## WORK INSTRUCTION
Transcribe exactly the lines that fall between the one holding "The step: time 60 s, resist thk 100 nm." and the one holding "2. WHAT IT IS, WHAT IT ISN'T", inclusive, from the entries below.

* * * * *
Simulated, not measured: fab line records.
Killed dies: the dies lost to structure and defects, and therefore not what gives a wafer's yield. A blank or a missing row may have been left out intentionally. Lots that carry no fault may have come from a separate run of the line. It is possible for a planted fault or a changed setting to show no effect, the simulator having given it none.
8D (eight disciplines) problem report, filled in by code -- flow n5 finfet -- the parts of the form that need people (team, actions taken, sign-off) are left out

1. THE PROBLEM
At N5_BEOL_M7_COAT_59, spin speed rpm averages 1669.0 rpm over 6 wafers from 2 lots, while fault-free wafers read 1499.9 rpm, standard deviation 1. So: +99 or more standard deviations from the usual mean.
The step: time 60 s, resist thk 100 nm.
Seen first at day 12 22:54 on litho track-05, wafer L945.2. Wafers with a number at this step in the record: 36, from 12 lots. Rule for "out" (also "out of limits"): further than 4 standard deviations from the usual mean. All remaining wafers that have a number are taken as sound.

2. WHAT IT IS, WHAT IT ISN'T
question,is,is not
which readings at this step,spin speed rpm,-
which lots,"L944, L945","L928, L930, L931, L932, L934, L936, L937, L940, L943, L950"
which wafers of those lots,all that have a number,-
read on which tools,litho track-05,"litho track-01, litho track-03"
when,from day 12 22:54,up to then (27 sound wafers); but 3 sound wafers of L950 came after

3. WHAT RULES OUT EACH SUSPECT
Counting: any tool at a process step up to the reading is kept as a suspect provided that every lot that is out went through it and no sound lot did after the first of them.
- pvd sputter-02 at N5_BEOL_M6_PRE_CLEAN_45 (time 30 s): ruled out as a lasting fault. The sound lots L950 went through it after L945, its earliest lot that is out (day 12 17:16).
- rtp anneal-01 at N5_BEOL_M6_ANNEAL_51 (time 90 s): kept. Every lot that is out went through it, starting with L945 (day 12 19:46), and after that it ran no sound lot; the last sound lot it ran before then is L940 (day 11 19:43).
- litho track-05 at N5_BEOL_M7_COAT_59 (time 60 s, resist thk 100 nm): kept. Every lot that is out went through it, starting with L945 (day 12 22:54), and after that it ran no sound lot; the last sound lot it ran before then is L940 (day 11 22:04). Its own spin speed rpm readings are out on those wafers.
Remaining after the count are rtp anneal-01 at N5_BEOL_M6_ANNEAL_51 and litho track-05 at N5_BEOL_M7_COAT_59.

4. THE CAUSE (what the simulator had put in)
* * * * *

## EXERCISE RESULT
The step: time 60 s, resist thk 100 nm.
Seen first at day 12 22:54 on litho track-05, wafer L945.2. Wafers with a number at this step in the record: 36, from 12 lots. Rule for "out" (also "out of limits"): further than 4 standard deviations from the usual mean. All remaining wafers that have a number are taken as sound.

2. WHAT IT IS, WHAT IT ISN'T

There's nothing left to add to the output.